> **Dataset entries**:
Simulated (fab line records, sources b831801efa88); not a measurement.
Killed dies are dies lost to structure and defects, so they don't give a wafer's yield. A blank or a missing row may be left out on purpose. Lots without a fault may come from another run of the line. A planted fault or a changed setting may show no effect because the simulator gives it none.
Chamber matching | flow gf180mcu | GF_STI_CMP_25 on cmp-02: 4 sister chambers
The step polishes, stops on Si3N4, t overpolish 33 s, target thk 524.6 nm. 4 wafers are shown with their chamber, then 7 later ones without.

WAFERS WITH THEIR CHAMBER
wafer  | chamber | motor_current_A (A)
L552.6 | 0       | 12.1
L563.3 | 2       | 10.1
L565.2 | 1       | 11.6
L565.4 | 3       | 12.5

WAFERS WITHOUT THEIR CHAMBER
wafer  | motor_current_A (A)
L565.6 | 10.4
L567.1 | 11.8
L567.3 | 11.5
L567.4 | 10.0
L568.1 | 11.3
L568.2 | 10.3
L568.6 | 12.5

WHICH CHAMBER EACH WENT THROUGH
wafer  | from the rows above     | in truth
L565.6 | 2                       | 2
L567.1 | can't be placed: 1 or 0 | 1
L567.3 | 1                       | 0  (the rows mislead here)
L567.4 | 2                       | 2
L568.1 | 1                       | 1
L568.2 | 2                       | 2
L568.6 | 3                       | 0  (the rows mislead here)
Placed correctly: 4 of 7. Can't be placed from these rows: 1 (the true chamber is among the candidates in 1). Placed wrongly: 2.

> **Assigned task**: There is a line with "The step polishes, stops" and a line with "L567.1 | can't be placed: 1 or 0 | 1" above. Copy exactly those two lines and all lines between them, with nothing else.

> **Answer section**:
The step polishes, stops on Si3N4, t overpolish 33 s, target thk 524.6 nm. 4 wafers are shown with their chamber, then 7 later ones without.

WAFERS WITH THEIR CHAMBER
wafer  | chamber | motor_current_A (A)
L552.6 | 0       | 12.1
L563.3 | 2       | 10.1
L565.2 | 1       | 11.6
L565.4 | 3       | 12.5

WAFERS WITHOUT THEIR CHAMBER
wafer  | motor_current_A (A)
L565.6 | 10.4
L567.1 | 11.8
L567.3 | 11.5
L567.4 | 10.0
L568.1 | 11.3
L568.2 | 10.3
L568.6 | 12.5

WHICH CHAMBER EACH WENT THROUGH
wafer  | from the rows above     | in truth
L565.6 | 2                       | 2
L567.1 | can't be placed: 1 or 0 | 1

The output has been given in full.